((

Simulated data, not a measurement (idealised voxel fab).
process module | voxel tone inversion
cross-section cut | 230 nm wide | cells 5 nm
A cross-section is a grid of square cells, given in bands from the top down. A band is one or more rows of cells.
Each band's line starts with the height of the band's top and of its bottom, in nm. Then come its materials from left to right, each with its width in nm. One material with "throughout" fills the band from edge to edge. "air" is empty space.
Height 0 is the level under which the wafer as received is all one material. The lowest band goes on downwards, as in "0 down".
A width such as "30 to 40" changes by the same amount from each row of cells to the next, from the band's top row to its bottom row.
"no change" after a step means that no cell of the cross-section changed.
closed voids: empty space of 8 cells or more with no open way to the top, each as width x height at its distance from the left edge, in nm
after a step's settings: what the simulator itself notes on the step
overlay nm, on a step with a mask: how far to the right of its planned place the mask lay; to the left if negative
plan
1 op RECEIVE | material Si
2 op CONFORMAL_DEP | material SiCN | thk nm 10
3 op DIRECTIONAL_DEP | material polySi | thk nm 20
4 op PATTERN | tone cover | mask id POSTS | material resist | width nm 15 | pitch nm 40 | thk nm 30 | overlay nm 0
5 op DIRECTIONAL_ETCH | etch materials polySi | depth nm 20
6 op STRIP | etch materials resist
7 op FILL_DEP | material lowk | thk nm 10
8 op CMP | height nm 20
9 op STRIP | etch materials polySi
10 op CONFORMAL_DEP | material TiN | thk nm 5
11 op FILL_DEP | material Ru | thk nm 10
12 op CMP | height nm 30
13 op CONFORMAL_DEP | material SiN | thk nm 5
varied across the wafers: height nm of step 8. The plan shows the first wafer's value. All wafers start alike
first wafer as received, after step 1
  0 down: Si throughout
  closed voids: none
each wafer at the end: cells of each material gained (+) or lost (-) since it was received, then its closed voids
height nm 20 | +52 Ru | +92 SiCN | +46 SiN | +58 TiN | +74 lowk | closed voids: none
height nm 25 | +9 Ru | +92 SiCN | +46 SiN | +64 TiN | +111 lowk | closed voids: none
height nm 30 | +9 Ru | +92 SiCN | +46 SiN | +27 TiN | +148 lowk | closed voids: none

))

Work task
Repeat, exactly as they stand above, the lines from the line with "3 op DIRECTIONAL_DEP" to the line with "varied across the", both lines included.

Expected answer
3 op DIRECTIONAL_DEP | material polySi | thk nm 20
4 op PATTERN | tone cover | mask id POSTS | material resist | width nm 15 | pitch nm 40 | thk nm 30 | overlay nm 0
5 op DIRECTIONAL_ETCH | etch materials polySi | depth nm 20
6 op STRIP | etch materials resist
7 op FILL_DEP | material lowk | thk nm 10
8 op CMP | height nm 20
9 op STRIP | etch materials polySi
10 op CONFORMAL_DEP | material TiN | thk nm 5
11 op FILL_DEP | material Ru | thk nm 10
12 op CMP | height nm 30
13 op CONFORMAL_DEP | material SiN | thk nm 5
varied across the wafers: height nm of step 8. The plan shows the first wafer's value. All wafers start alike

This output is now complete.